------------------------------------------------------------

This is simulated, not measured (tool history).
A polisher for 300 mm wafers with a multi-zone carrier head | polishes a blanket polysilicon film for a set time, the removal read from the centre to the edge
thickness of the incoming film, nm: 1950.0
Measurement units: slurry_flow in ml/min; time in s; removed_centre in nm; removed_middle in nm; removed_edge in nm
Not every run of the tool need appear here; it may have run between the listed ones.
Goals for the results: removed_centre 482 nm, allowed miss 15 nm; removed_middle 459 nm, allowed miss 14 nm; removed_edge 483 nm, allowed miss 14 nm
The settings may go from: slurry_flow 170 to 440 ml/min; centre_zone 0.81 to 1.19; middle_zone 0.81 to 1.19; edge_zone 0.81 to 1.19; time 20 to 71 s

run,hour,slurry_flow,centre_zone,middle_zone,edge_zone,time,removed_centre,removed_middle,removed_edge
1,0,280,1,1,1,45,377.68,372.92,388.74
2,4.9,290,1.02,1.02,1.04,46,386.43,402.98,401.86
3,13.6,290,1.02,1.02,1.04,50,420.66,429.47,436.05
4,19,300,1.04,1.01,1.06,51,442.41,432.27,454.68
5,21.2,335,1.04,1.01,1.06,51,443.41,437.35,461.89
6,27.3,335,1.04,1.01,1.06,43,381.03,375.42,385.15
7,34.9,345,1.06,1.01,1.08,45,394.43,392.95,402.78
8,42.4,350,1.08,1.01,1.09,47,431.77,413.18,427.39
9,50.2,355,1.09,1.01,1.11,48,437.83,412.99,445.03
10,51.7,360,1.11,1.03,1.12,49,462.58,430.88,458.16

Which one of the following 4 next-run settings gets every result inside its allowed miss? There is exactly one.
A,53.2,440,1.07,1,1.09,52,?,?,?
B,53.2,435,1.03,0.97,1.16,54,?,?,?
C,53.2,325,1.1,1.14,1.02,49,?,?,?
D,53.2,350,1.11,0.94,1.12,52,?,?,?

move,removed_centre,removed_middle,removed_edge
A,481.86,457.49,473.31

------------------------------------------------------------

Look above and return each line of the records exactly, from the very first through the line with "thickness of the incoming film, nm: 1950.0", both included.

* **Exercise solution**:
This is simulated, not measured (tool history).
A polisher for 300 mm wafers with a multi-zone carrier head | polishes a blanket polysilicon film for a set time, the removal read from the centre to the edge
thickness of the incoming film, nm: 1950.0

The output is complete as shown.